• _RECORD SET_
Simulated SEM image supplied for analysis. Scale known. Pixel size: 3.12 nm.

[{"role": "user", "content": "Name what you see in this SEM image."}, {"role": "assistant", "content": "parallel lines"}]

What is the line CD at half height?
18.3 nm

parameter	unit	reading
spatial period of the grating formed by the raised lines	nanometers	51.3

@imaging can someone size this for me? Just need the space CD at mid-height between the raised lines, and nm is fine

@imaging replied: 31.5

• _ASSIGNMENT_
A faithful, word-for-word transcription of the data above is required.

• _RESULT_
Simulated SEM image supplied for analysis. Scale known. Pixel size: 3.12 nm.

[{"role": "user", "content": "Name what you see in this SEM image."}, {"role": "assistant", "content": "parallel lines"}]

What is the line CD at half height?
18.3 nm

parameter	unit	reading
spatial period of the grating formed by the raised lines	nanometers	51.3

@imaging can someone size this for me? Just need the space CD at mid-height between the raised lines, and nm is fine

@imaging replied: 31.5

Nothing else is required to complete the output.